==================================================

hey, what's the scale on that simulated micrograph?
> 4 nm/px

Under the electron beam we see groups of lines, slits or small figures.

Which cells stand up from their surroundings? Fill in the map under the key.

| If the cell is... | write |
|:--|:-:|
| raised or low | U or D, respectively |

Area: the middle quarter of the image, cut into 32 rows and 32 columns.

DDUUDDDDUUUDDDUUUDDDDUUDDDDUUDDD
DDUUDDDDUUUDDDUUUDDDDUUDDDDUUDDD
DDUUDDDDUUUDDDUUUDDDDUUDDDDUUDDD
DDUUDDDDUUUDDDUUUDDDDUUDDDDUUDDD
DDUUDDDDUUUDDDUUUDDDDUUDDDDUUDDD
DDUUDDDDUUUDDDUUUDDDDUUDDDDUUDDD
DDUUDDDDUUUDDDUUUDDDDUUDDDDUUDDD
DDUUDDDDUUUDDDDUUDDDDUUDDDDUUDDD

==================================================

> **Assigned task**: Copy the material above so that it matches line for line.

> **Response box**:
hey, what's the scale on that simulated micrograph?
> 4 nm/px

Under the electron beam we see groups of lines, slits or small figures.

Which cells stand up from their surroundings? Fill in the map under the key.

| If the cell is... | write |
|:--|:-:|
| raised or low | U or D, respectively |

Area: the middle quarter of the image, cut into 32 rows and 32 columns.

DDUUDDDDUUUDDDUUUDDDDUUDDDDUUDDD
DDUUDDDDUUUDDDUUUDDDDUUDDDDUUDDD
DDUUDDDDUUUDDDUUUDDDDUUDDDDUUDDD
DDUUDDDDUUUDDDUUUDDDDUUDDDDUUDDD
DDUUDDDDUUUDDDUUUDDDDUUDDDDUUDDD
DDUUDDDDUUUDDDUUUDDDDUUDDDDUUDDD
DDUUDDDDUUUDDDUUUDDDDUUDDDDUUDDD
DDUUDDDDUUUDDDDUUDDDDUUDDDDUUDDD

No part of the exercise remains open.